*** Information Section Begins ***

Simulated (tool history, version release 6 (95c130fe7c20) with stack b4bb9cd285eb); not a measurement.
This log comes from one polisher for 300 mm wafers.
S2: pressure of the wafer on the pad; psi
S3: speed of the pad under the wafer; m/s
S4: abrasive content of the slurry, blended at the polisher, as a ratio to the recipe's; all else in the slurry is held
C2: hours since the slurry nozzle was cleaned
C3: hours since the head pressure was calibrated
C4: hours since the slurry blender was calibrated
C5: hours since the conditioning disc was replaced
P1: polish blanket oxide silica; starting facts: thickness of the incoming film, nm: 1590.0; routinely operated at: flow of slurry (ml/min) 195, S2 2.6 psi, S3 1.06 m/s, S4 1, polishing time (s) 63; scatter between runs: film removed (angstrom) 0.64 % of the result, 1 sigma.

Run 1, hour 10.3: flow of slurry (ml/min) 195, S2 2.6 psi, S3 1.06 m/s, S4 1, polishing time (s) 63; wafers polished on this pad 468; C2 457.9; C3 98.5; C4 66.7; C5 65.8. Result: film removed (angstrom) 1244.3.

*** Information Section Ends ***

§ Required action:
Using the entries above, give back exactly the line containing "C2: hours since the slurry nozzle was cleaned", the line containing "P1: polish blanket", and every line between them, and nothing else.

§ Exercise output:
C2: hours since the slurry nozzle was cleaned
C3: hours since the head pressure was calibrated
C4: hours since the slurry blender was calibrated
C5: hours since the conditioning disc was replaced
P1: polish blanket oxide silica; starting facts: thickness of the incoming film, nm: 1590.0; routinely operated at: flow of slurry (ml/min) 195, S2 2.6 psi, S3 1.06 m/s, S4 1, polishing time (s) 63; scatter between runs: film removed (angstrom) 0.64 % of the result, 1 sigma.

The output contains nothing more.